----------------
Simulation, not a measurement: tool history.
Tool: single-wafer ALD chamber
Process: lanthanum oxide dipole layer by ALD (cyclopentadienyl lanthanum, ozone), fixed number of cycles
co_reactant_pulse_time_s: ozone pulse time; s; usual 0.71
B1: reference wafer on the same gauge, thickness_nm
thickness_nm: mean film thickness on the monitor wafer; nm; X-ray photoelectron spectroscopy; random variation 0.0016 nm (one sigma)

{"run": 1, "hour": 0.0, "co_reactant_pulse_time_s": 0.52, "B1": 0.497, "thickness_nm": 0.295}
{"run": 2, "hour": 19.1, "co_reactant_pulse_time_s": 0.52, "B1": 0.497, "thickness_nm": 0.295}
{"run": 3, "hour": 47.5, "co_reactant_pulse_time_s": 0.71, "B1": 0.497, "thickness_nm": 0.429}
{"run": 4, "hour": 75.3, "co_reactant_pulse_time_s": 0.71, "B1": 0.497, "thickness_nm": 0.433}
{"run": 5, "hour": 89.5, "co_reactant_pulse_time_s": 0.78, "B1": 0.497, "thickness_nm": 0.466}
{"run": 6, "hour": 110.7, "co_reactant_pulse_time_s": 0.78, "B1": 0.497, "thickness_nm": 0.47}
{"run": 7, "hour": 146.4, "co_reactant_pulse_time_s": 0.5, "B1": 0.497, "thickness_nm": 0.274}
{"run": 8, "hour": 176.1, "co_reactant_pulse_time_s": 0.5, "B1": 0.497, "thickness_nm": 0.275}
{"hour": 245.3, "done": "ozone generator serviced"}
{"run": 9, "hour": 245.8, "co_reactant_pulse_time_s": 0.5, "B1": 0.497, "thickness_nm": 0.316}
----------------

§ **WORK ORDER**
The entire listing is to be reproduced without alteration.

§ **TASK SOLUTION**
Simulation, not a measurement: tool history.
Tool: single-wafer ALD chamber
Process: lanthanum oxide dipole layer by ALD (cyclopentadienyl lanthanum, ozone), fixed number of cycles
co_reactant_pulse_time_s: ozone pulse time; s; usual 0.71
B1: reference wafer on the same gauge, thickness_nm
thickness_nm: mean film thickness on the monitor wafer; nm; X-ray photoelectron spectroscopy; random variation 0.0016 nm (one sigma)

{"run": 1, "hour": 0.0, "co_reactant_pulse_time_s": 0.52, "B1": 0.497, "thickness_nm": 0.295}
{"run": 2, "hour": 19.1, "co_reactant_pulse_time_s": 0.52, "B1": 0.497, "thickness_nm": 0.295}
{"run": 3, "hour": 47.5, "co_reactant_pulse_time_s": 0.71, "B1": 0.497, "thickness_nm": 0.429}
{"run": 4, "hour": 75.3, "co_reactant_pulse_time_s": 0.71, "B1": 0.497, "thickness_nm": 0.433}
{"run": 5, "hour": 89.5, "co_reactant_pulse_time_s": 0.78, "B1": 0.497, "thickness_nm": 0.466}
{"run": 6, "hour": 110.7, "co_reactant_pulse_time_s": 0.78, "B1": 0.497, "thickness_nm": 0.47}
{"run": 7, "hour": 146.4, "co_reactant_pulse_time_s": 0.5, "B1": 0.497, "thickness_nm": 0.274}
{"run": 8, "hour": 176.1, "co_reactant_pulse_time_s": 0.5, "B1": 0.497, "thickness_nm": 0.275}
{"hour": 245.3, "done": "ozone generator serviced"}
{"run": 9, "hour": 245.8, "co_reactant_pulse_time_s": 0.5, "B1": 0.497, "thickness_nm": 0.316}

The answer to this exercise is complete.